- Opening Delimiter -

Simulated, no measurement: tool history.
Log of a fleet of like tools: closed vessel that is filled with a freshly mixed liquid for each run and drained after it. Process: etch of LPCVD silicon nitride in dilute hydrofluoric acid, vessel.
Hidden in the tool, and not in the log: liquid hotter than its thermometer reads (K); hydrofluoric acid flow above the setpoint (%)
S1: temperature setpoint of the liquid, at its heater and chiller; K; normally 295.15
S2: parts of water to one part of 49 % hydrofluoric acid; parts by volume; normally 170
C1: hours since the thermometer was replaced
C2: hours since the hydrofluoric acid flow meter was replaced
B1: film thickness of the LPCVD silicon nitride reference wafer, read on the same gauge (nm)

- Closing Delimiter -

### [Work order]
Copy out all the entries exactly once more.

### [Answer box]
Simulated, no measurement: tool history.
Log of a fleet of like tools: closed vessel that is filled with a freshly mixed liquid for each run and drained after it. Process: etch of LPCVD silicon nitride in dilute hydrofluoric acid, vessel.
Hidden in the tool, and not in the log: liquid hotter than its thermometer reads (K); hydrofluoric acid flow above the setpoint (%)
S1: temperature setpoint of the liquid, at its heater and chiller; K; normally 295.15
S2: parts of water to one part of 49 % hydrofluoric acid; parts by volume; normally 170
C1: hours since the thermometer was replaced
C2: hours since the hydrofluoric acid flow meter was replaced
B1: film thickness of the LPCVD silicon nitride reference wafer, read on the same gauge (nm)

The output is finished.